**ACTION ITEM:** Find the line with "11 | PVD | material" and the line with "25 | PVD | material" in the entries below; output exactly those two lines, every line between them, and no others.

DATA RECORDS START
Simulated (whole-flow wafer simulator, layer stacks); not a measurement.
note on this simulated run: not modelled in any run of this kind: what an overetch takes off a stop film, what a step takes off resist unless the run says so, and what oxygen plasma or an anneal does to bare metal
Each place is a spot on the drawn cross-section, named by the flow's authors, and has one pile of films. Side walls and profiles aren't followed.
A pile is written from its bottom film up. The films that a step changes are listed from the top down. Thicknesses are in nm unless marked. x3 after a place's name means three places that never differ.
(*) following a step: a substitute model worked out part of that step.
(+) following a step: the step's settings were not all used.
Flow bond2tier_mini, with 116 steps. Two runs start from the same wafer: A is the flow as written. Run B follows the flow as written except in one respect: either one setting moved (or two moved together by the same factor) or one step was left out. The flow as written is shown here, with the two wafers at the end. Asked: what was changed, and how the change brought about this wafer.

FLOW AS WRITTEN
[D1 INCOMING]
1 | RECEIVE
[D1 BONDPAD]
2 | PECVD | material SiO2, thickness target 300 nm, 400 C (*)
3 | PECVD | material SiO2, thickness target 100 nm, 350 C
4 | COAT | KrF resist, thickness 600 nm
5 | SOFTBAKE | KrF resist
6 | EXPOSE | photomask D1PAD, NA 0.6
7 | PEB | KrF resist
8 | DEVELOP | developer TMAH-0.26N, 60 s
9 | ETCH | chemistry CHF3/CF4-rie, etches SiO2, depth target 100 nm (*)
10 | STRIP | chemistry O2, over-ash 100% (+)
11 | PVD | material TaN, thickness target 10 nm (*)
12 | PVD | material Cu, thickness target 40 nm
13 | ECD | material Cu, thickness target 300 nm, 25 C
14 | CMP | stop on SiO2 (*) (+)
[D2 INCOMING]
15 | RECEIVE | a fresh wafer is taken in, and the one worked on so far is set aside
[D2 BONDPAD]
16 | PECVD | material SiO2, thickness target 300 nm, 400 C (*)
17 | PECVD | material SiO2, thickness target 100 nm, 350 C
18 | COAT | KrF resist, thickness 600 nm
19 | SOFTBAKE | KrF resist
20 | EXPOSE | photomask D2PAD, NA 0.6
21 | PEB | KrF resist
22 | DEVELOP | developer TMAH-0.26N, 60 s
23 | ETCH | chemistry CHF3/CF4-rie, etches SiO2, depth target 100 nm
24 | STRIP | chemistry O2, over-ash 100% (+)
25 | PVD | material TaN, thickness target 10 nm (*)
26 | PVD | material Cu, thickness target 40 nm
DATA RECORDS END

**TASK OUTPUT:**
11 | PVD | material TaN, thickness target 10 nm (*)
12 | PVD | material Cu, thickness target 40 nm
13 | ECD | material Cu, thickness target 300 nm, 25 C
14 | CMP | stop on SiO2 (*) (+)
[D2 INCOMING]
15 | RECEIVE | a fresh wafer is taken in, and the one worked on so far is set aside
[D2 BONDPAD]
16 | PECVD | material SiO2, thickness target 300 nm, 400 C (*)
17 | PECVD | material SiO2, thickness target 100 nm, 350 C
18 | COAT | KrF resist, thickness 600 nm
19 | SOFTBAKE | KrF resist
20 | EXPOSE | photomask D2PAD, NA 0.6
21 | PEB | KrF resist
22 | DEVELOP | developer TMAH-0.26N, 60 s
23 | ETCH | chemistry CHF3/CF4-rie, etches SiO2, depth target 100 nm
24 | STRIP | chemistry O2, over-ash 100% (+)
25 | PVD | material TaN, thickness target 10 nm (*)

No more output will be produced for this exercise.